- DATA:
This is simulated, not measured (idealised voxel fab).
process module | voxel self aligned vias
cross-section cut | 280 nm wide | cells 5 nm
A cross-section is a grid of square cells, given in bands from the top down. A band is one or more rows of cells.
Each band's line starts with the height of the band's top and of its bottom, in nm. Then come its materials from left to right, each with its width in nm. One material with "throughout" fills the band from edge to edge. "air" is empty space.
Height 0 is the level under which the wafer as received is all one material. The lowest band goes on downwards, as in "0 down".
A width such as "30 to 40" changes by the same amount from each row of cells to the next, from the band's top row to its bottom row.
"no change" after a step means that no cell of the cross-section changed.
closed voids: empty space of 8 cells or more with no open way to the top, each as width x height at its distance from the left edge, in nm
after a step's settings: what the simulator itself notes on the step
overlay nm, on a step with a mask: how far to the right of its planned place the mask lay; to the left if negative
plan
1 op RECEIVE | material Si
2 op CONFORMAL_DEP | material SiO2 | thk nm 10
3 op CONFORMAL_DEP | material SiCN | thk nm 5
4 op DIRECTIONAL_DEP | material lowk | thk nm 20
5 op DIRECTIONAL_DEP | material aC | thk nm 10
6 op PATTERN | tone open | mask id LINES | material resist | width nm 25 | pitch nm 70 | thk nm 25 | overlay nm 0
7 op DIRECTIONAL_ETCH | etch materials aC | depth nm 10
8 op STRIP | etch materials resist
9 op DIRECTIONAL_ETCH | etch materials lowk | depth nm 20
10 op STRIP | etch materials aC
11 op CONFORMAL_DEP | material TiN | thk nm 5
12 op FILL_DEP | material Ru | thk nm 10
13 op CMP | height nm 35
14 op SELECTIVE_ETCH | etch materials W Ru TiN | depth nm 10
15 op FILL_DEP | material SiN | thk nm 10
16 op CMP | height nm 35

- WORK ORDER: Find "14 op SELECTIVE_ETCH" in the entries above and copy that whole line exactly, then each line after it through the line that contains "15 op FILL_DEP | material SiN | thk nm 10".

- ANSWER AREA:
14 op SELECTIVE_ETCH | etch materials W Ru TiN | depth nm 10
15 op FILL_DEP | material SiN | thk nm 10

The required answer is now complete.